*Record excerpts:*
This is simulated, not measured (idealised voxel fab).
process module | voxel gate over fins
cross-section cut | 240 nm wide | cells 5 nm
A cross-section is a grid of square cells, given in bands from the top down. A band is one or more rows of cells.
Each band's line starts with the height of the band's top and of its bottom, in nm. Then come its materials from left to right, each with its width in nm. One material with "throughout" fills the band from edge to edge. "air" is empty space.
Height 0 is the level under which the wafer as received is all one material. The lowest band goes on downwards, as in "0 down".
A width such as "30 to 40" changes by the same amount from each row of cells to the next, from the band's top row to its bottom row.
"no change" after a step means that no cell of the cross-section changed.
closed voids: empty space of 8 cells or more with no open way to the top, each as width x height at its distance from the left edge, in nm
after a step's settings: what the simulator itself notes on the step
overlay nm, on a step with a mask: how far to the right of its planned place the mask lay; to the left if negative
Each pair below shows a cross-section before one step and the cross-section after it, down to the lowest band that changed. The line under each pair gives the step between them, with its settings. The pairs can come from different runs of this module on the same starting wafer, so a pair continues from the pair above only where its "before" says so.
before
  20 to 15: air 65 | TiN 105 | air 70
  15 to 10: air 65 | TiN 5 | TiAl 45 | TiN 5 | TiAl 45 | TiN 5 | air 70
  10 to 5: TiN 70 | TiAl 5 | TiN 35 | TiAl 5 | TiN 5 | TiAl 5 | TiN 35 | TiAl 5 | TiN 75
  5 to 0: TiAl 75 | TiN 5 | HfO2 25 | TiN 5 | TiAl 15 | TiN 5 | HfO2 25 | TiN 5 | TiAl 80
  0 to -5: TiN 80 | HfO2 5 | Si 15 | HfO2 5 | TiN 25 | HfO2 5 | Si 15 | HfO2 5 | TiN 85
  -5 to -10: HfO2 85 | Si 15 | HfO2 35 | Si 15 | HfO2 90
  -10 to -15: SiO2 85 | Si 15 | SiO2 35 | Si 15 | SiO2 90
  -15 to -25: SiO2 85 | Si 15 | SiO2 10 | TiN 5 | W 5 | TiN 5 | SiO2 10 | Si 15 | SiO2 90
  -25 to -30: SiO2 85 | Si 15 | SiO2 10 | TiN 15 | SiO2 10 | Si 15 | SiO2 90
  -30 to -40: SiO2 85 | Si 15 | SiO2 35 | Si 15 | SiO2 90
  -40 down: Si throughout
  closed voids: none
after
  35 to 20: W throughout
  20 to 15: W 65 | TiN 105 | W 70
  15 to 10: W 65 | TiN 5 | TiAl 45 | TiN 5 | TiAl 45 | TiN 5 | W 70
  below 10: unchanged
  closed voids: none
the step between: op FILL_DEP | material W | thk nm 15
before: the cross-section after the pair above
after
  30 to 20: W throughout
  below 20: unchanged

*Task item:* Reproduce exactly the stretch of the material above that starts at the line with "process module | voxel gate over fins" and ends at the line with "after a step's", both included, and nothing else.

*Answer space:*
process module | voxel gate over fins
cross-section cut | 240 nm wide | cells 5 nm
A cross-section is a grid of square cells, given in bands from the top down. A band is one or more rows of cells.
Each band's line starts with the height of the band's top and of its bottom, in nm. Then come its materials from left to right, each with its width in nm. One material with "throughout" fills the band from edge to edge. "air" is empty space.
Height 0 is the level under which the wafer as received is all one material. The lowest band goes on downwards, as in "0 down".
A width such as "30 to 40" changes by the same amount from each row of cells to the next, from the band's top row to its bottom row.
"no change" after a step means that no cell of the cross-section changed.
closed voids: empty space of 8 cells or more with no open way to the top, each as width x height at its distance from the left edge, in nm
after a step's settings: what the simulator itself notes on the step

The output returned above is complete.